● **WORK REQUEST**
Type every record exactly as it appears.

● **RECORDED DATA**
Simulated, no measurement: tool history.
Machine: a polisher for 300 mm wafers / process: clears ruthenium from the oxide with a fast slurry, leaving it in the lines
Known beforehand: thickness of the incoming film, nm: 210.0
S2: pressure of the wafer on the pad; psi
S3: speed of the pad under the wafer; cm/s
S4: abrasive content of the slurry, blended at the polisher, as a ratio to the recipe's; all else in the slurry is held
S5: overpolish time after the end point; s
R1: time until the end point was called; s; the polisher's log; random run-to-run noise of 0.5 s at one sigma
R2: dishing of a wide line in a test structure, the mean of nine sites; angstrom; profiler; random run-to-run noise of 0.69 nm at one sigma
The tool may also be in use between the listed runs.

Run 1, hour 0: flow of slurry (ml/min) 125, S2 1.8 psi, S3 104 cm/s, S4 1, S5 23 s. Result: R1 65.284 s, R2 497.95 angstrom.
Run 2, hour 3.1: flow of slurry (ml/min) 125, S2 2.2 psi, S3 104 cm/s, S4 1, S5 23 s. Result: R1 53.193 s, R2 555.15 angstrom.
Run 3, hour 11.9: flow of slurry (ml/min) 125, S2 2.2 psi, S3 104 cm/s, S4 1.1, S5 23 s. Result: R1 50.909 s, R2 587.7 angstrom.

● **RESULT**
Simulated, no measurement: tool history.
Machine: a polisher for 300 mm wafers / process: clears ruthenium from the oxide with a fast slurry, leaving it in the lines
Known beforehand: thickness of the incoming film, nm: 210.0
S2: pressure of the wafer on the pad; psi
S3: speed of the pad under the wafer; cm/s
S4: abrasive content of the slurry, blended at the polisher, as a ratio to the recipe's; all else in the slurry is held
S5: overpolish time after the end point; s
R1: time until the end point was called; s; the polisher's log; random run-to-run noise of 0.5 s at one sigma
R2: dishing of a wide line in a test structure, the mean of nine sites; angstrom; profiler; random run-to-run noise of 0.69 nm at one sigma
The tool may also be in use between the listed runs.

Run 1, hour 0: flow of slurry (ml/min) 125, S2 1.8 psi, S3 104 cm/s, S4 1, S5 23 s. Result: R1 65.284 s, R2 497.95 angstrom.
Run 2, hour 3.1: flow of slurry (ml/min) 125, S2 2.2 psi, S3 104 cm/s, S4 1, S5 23 s. Result: R1 53.193 s, R2 555.15 angstrom.
Run 3, hour 11.9: flow of slurry (ml/min) 125, S2 2.2 psi, S3 104 cm/s, S4 1.1, S5 23 s. Result: R1 50.909 s, R2 587.7 angstrom.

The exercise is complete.